──────────────────────────────
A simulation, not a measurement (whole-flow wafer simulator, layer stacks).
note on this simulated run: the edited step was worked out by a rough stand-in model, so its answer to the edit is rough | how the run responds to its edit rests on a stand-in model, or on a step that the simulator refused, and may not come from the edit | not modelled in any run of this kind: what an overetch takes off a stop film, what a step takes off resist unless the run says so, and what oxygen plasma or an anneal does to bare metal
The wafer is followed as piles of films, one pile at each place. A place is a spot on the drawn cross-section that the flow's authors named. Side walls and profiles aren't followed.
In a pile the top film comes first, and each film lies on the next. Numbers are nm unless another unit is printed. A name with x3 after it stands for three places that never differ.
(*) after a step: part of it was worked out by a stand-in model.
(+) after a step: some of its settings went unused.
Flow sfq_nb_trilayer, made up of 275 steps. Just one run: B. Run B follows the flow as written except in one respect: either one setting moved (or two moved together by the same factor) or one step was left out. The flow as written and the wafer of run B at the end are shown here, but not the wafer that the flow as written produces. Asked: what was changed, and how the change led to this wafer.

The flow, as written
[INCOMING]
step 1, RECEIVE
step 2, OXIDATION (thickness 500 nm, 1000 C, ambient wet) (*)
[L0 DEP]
──────────────────────────────

With every line kept whole, write out the records again exactly.

A simulation, not a measurement (whole-flow wafer simulator, layer stacks).
note on this simulated run: the edited step was worked out by a rough stand-in model, so its answer to the edit is rough | how the run responds to its edit rests on a stand-in model, or on a step that the simulator refused, and may not come from the edit | not modelled in any run of this kind: what an overetch takes off a stop film, what a step takes off resist unless the run says so, and what oxygen plasma or an anneal does to bare metal
The wafer is followed as piles of films, one pile at each place. A place is a spot on the drawn cross-section that the flow's authors named. Side walls and profiles aren't followed.
In a pile the top film comes first, and each film lies on the next. Numbers are nm unless another unit is printed. A name with x3 after it stands for three places that never differ.
(*) after a step: part of it was worked out by a stand-in model.
(+) after a step: some of its settings went unused.
Flow sfq_nb_trilayer, made up of 275 steps. Just one run: B. Run B follows the flow as written except in one respect: either one setting moved (or two moved together by the same factor) or one step was left out. The flow as written and the wafer of run B at the end are shown here, but not the wafer that the flow as written produces. Asked: what was changed, and how the change led to this wafer.

The flow, as written
[INCOMING]
step 1, RECEIVE
step 2, OXIDATION (thickness 500 nm, 1000 C, ambient wet) (*)
[L0 DEP]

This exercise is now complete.